**Activity**
Give again, word for word, every line below from the one that has "1. RECEIVE | material Si" through the one that has "8. STRIP | etch materials resist", both included, and no others.

**Extracted entries**
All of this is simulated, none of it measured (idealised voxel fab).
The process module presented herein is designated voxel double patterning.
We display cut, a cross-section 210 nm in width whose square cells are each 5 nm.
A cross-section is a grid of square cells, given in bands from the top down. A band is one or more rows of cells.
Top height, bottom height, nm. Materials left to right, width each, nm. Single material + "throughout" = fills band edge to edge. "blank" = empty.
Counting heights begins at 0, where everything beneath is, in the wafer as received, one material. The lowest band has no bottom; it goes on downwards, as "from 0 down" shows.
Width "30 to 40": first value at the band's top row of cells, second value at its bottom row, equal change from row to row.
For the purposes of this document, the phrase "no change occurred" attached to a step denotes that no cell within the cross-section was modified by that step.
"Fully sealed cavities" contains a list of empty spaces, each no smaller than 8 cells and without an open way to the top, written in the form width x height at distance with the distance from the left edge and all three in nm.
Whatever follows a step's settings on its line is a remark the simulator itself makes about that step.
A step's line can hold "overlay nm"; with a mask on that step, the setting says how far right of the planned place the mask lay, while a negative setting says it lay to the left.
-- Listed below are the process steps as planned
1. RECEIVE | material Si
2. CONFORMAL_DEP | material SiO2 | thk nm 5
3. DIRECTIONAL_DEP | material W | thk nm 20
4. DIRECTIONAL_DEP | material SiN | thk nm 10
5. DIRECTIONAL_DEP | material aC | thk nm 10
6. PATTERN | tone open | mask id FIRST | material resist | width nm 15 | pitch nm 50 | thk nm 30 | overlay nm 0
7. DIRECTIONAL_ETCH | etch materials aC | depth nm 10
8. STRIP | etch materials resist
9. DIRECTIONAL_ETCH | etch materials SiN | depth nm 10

**Reply**
1. RECEIVE | material Si
2. CONFORMAL_DEP | material SiO2 | thk nm 5
3. DIRECTIONAL_DEP | material W | thk nm 20
4. DIRECTIONAL_DEP | material SiN | thk nm 10
5. DIRECTIONAL_DEP | material aC | thk nm 10
6. PATTERN | tone open | mask id FIRST | material resist | width nm 15 | pitch nm 50 | thk nm 30 | overlay nm 0
7. DIRECTIONAL_ETCH | etch materials aC | depth nm 10
8. STRIP | etch materials resist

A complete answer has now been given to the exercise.